> Required action
Set down every entry once more, exactly as it appears.

> Record excerpts
###
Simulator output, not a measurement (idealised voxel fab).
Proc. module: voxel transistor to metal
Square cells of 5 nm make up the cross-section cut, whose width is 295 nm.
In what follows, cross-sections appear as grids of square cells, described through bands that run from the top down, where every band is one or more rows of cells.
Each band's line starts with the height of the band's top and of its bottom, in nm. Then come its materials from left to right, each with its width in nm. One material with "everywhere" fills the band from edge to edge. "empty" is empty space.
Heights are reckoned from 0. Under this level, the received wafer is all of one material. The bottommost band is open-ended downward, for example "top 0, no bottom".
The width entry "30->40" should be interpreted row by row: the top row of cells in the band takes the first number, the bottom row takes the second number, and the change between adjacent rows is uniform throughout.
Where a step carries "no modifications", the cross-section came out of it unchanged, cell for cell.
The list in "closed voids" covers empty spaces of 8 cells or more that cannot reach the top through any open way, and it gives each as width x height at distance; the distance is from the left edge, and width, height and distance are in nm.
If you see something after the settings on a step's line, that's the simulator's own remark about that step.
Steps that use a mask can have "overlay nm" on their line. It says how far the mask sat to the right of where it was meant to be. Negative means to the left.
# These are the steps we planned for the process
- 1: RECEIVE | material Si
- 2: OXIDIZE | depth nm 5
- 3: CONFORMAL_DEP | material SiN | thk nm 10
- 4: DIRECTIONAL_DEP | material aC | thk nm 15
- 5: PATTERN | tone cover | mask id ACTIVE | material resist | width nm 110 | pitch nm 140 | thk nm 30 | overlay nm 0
###

> Answer area
Simulator output, not a measurement (idealised voxel fab).
Proc. module: voxel transistor to metal
Square cells of 5 nm make up the cross-section cut, whose width is 295 nm.
In what follows, cross-sections appear as grids of square cells, described through bands that run from the top down, where every band is one or more rows of cells.
Each band's line starts with the height of the band's top and of its bottom, in nm. Then come its materials from left to right, each with its width in nm. One material with "everywhere" fills the band from edge to edge. "empty" is empty space.
Heights are reckoned from 0. Under this level, the received wafer is all of one material. The bottommost band is open-ended downward, for example "top 0, no bottom".
The width entry "30->40" should be interpreted row by row: the top row of cells in the band takes the first number, the bottom row takes the second number, and the change between adjacent rows is uniform throughout.
Where a step carries "no modifications", the cross-section came out of it unchanged, cell for cell.
The list in "closed voids" covers empty spaces of 8 cells or more that cannot reach the top through any open way, and it gives each as width x height at distance; the distance is from the left edge, and width, height and distance are in nm.
If you see something after the settings on a step's line, that's the simulator's own remark about that step.
Steps that use a mask can have "overlay nm" on their line. It says how far the mask sat to the right of where it was meant to be. Negative means to the left.
# These are the steps we planned for the process
- 1: RECEIVE | material Si
- 2: OXIDIZE | depth nm 5
- 3: CONFORMAL_DEP | material SiN | thk nm 10
- 4: DIRECTIONAL_DEP | material aC | thk nm 15
- 5: PATTERN | tone cover | mask id ACTIVE | material resist | width nm 110 | pitch nm 140 | thk nm 30 | overlay nm 0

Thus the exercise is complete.